ACTION ITEM
Taking the listing below, restate word for word each line from the line with "(*) after a" to the line with "step 8, PEB (KrF resist, 135 C, 90 s)", ends included, and stop there.

BEGIN

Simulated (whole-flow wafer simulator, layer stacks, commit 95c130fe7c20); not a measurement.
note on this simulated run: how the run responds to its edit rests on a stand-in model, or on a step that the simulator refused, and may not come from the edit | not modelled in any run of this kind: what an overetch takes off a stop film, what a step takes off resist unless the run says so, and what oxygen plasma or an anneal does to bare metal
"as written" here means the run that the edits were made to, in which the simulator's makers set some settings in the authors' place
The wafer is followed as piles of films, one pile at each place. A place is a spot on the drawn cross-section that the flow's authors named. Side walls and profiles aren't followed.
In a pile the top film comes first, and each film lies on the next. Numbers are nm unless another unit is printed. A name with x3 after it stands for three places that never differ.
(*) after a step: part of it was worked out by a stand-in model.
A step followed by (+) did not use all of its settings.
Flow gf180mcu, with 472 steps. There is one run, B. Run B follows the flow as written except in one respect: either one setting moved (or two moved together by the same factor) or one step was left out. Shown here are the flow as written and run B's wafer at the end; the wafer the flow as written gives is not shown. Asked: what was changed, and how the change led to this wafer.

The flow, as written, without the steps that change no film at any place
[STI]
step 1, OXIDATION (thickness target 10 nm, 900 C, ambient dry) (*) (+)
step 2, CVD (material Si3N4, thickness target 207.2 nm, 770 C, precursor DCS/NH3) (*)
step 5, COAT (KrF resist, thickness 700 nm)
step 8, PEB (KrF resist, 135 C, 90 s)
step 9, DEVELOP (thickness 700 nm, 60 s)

END

TASK RESPONSE
(*) after a step: part of it was worked out by a stand-in model.
A step followed by (+) did not use all of its settings.
Flow gf180mcu, with 472 steps. There is one run, B. Run B follows the flow as written except in one respect: either one setting moved (or two moved together by the same factor) or one step was left out. Shown here are the flow as written and run B's wafer at the end; the wafer the flow as written gives is not shown. Asked: what was changed, and how the change led to this wafer.

The flow, as written, without the steps that change no film at any place
[STI]
step 1, OXIDATION (thickness target 10 nm, 900 C, ambient dry) (*) (+)
step 2, CVD (material Si3N4, thickness target 207.2 nm, 770 C, precursor DCS/NH3) (*)
step 5, COAT (KrF resist, thickness 700 nm)
step 8, PEB (KrF resist, 135 C, 90 s)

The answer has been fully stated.